Please quote exactly the lines below from the line containing "Single-wafer lamp-heated RTP" to the line containing "4,3.808,1040,27,375,2168,2388,216.4,614.82,683.18", both lines included, and nothing else.

= = = = =

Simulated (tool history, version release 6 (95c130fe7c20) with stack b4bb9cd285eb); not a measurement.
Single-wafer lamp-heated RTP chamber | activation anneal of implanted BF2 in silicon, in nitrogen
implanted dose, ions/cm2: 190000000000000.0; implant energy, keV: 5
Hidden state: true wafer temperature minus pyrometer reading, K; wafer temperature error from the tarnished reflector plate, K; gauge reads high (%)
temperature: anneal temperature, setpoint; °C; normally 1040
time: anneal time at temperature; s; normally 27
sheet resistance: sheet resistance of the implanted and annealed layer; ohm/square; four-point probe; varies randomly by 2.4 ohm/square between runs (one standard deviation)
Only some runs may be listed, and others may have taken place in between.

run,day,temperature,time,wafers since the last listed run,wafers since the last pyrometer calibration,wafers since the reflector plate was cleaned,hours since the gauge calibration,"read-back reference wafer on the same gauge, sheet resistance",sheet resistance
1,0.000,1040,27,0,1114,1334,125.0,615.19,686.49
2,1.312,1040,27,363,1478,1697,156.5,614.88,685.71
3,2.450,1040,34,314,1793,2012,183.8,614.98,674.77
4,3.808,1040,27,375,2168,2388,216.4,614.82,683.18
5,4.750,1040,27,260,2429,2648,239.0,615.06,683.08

= = = = =

WRITTEN REPLY ::
Single-wafer lamp-heated RTP chamber | activation anneal of implanted BF2 in silicon, in nitrogen
implanted dose, ions/cm2: 190000000000000.0; implant energy, keV: 5
Hidden state: true wafer temperature minus pyrometer reading, K; wafer temperature error from the tarnished reflector plate, K; gauge reads high (%)
temperature: anneal temperature, setpoint; °C; normally 1040
time: anneal time at temperature; s; normally 27
sheet resistance: sheet resistance of the implanted and annealed layer; ohm/square; four-point probe; varies randomly by 2.4 ohm/square between runs (one standard deviation)
Only some runs may be listed, and others may have taken place in between.

run,day,temperature,time,wafers since the last listed run,wafers since the last pyrometer calibration,wafers since the reflector plate was cleaned,hours since the gauge calibration,"read-back reference wafer on the same gauge, sheet resistance",sheet resistance
1,0.000,1040,27,0,1114,1334,125.0,615.19,686.49
2,1.312,1040,27,363,1478,1697,156.5,614.88,685.71
3,2.450,1040,34,314,1793,2012,183.8,614.98,674.77
4,3.808,1040,27,375,2168,2388,216.4,614.82,683.18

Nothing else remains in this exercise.